:: Entries supplied

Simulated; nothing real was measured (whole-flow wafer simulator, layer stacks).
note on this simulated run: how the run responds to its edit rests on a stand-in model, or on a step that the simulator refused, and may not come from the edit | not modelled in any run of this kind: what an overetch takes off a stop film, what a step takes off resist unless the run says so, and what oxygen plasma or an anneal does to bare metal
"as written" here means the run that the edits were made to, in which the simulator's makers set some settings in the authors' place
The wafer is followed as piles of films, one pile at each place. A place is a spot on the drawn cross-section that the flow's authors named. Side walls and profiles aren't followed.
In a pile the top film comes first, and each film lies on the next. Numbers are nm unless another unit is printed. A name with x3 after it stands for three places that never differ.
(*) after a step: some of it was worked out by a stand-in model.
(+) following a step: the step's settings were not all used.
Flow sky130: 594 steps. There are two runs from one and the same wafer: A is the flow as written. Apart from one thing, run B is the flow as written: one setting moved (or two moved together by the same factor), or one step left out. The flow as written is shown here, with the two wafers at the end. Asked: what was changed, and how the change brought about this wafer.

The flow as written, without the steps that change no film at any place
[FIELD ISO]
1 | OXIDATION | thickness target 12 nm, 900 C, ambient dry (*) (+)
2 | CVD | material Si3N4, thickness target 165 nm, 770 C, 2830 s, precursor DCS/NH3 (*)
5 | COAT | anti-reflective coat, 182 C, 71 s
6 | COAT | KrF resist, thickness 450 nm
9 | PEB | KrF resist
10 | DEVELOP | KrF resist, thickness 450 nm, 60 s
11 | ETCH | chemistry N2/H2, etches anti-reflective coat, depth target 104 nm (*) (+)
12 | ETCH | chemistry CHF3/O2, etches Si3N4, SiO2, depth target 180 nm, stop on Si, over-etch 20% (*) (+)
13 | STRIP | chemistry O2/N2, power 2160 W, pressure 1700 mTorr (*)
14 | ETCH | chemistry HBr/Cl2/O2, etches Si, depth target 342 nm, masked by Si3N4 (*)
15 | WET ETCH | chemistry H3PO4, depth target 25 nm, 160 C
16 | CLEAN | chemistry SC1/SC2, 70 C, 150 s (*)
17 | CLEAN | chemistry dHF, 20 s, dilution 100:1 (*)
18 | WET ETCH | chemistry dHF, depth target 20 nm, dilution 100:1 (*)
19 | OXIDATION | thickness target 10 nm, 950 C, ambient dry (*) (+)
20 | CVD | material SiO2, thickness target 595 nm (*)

::::

- Exercise: Everything from the first line of the records above through the line containing "(+) following a" should be restated word for word; leave out all other lines.

- Task response:
Simulated; nothing real was measured (whole-flow wafer simulator, layer stacks).
note on this simulated run: how the run responds to its edit rests on a stand-in model, or on a step that the simulator refused, and may not come from the edit | not modelled in any run of this kind: what an overetch takes off a stop film, what a step takes off resist unless the run says so, and what oxygen plasma or an anneal does to bare metal
"as written" here means the run that the edits were made to, in which the simulator's makers set some settings in the authors' place
The wafer is followed as piles of films, one pile at each place. A place is a spot on the drawn cross-section that the flow's authors named. Side walls and profiles aren't followed.
In a pile the top film comes first, and each film lies on the next. Numbers are nm unless another unit is printed. A name with x3 after it stands for three places that never differ.
(*) after a step: some of it was worked out by a stand-in model.
(+) following a step: the step's settings were not all used.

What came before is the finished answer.